> **Task item**
The line that contains "Looked at the" marks the end: retype the data below exactly from its first line through that line.

===== Data section =====

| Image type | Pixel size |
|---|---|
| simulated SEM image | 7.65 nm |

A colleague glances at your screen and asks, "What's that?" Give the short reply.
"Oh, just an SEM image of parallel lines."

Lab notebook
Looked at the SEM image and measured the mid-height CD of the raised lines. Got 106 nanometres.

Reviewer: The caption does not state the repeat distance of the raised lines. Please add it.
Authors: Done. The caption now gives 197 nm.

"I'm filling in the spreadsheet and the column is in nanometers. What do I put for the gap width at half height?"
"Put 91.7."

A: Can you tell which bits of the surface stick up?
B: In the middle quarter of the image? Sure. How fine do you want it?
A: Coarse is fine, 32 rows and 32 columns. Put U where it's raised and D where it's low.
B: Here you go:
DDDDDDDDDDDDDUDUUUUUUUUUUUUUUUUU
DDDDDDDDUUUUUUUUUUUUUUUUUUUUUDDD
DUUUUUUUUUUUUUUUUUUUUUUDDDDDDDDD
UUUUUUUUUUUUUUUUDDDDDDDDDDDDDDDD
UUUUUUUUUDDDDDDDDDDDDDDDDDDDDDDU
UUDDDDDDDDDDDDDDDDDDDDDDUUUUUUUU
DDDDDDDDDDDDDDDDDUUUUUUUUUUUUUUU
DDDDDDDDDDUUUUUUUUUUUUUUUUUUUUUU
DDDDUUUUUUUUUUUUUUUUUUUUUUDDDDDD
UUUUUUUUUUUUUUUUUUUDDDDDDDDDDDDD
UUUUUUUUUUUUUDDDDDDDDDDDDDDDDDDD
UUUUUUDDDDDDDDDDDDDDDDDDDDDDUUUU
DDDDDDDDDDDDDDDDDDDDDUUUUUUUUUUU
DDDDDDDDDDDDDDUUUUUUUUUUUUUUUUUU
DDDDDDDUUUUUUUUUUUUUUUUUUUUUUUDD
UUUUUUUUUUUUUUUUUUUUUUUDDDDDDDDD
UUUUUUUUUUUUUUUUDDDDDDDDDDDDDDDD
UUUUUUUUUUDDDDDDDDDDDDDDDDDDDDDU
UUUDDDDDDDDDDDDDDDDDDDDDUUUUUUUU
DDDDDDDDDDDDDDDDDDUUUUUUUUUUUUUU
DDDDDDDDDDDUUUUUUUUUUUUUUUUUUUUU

=====

> **Your solution**
| Image type | Pixel size |
|---|---|
| simulated SEM image | 7.65 nm |

A colleague glances at your screen and asks, "What's that?" Give the short reply.
"Oh, just an SEM image of parallel lines."

Lab notebook
Looked at the SEM image and measured the mid-height CD of the raised lines. Got 106 nanometres.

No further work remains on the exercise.